(Beginning of Entries supplied)

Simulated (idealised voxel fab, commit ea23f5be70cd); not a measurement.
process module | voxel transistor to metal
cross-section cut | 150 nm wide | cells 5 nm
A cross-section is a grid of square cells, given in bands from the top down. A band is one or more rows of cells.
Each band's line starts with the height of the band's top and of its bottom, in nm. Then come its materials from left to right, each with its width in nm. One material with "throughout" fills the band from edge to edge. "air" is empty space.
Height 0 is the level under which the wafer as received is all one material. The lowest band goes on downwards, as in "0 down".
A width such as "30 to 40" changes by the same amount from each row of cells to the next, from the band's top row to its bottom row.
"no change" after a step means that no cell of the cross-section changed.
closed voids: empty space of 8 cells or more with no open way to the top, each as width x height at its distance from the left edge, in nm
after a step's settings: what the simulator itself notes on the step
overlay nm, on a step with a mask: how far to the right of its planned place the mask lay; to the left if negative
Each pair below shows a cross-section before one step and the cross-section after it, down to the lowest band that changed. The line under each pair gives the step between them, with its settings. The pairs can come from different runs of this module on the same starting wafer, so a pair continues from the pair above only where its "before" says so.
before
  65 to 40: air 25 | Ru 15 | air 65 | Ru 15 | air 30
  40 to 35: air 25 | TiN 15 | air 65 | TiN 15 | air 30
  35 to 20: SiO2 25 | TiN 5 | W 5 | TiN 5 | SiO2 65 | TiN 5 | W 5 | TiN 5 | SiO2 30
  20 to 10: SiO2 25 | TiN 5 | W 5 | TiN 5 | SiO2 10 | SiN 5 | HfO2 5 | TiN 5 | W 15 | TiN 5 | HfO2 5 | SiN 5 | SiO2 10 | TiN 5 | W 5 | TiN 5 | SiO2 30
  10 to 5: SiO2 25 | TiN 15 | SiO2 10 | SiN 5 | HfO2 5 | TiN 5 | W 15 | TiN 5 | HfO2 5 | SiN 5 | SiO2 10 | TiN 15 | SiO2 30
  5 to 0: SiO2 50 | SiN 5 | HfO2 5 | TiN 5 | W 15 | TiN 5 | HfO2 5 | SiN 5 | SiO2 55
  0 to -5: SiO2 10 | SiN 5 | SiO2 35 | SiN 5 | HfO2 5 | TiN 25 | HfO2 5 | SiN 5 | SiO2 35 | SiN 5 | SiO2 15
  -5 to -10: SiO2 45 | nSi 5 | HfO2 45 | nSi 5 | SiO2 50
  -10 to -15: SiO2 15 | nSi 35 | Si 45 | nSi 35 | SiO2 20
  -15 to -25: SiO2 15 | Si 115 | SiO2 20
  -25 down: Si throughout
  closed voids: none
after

(End of Entries supplied)

#### Required action
Output must consist only of the listing's lines from the first through the line with "-5 to -10: SiO2", reproduced word for word.

#### Exercise response
Simulated (idealised voxel fab, commit ea23f5be70cd); not a measurement.
process module | voxel transistor to metal
cross-section cut | 150 nm wide | cells 5 nm
A cross-section is a grid of square cells, given in bands from the top down. A band is one or more rows of cells.
Each band's line starts with the height of the band's top and of its bottom, in nm. Then come its materials from left to right, each with its width in nm. One material with "throughout" fills the band from edge to edge. "air" is empty space.
Height 0 is the level under which the wafer as received is all one material. The lowest band goes on downwards, as in "0 down".
A width such as "30 to 40" changes by the same amount from each row of cells to the next, from the band's top row to its bottom row.
"no change" after a step means that no cell of the cross-section changed.
closed voids: empty space of 8 cells or more with no open way to the top, each as width x height at its distance from the left edge, in nm
after a step's settings: what the simulator itself notes on the step
overlay nm, on a step with a mask: how far to the right of its planned place the mask lay; to the left if negative
Each pair below shows a cross-section before one step and the cross-section after it, down to the lowest band that changed. The line under each pair gives the step between them, with its settings. The pairs can come from different runs of this module on the same starting wafer, so a pair continues from the pair above only where its "before" says so.
before
  65 to 40: air 25 | Ru 15 | air 65 | Ru 15 | air 30
  40 to 35: air 25 | TiN 15 | air 65 | TiN 15 | air 30
  35 to 20: SiO2 25 | TiN 5 | W 5 | TiN 5 | SiO2 65 | TiN 5 | W 5 | TiN 5 | SiO2 30
  20 to 10: SiO2 25 | TiN 5 | W 5 | TiN 5 | SiO2 10 | SiN 5 | HfO2 5 | TiN 5 | W 15 | TiN 5 | HfO2 5 | SiN 5 | SiO2 10 | TiN 5 | W 5 | TiN 5 | SiO2 30
  10 to 5: SiO2 25 | TiN 15 | SiO2 10 | SiN 5 | HfO2 5 | TiN 5 | W 15 | TiN 5 | HfO2 5 | SiN 5 | SiO2 10 | TiN 15 | SiO2 30
  5 to 0: SiO2 50 | SiN 5 | HfO2 5 | TiN 5 | W 15 | TiN 5 | HfO2 5 | SiN 5 | SiO2 55
  0 to -5: SiO2 10 | SiN 5 | SiO2 35 | SiN 5 | HfO2 5 | TiN 25 | HfO2 5 | SiN 5 | SiO2 35 | SiN 5 | SiO2 15
  -5 to -10: SiO2 45 | nSi 5 | HfO2 45 | nSi 5 | SiO2 50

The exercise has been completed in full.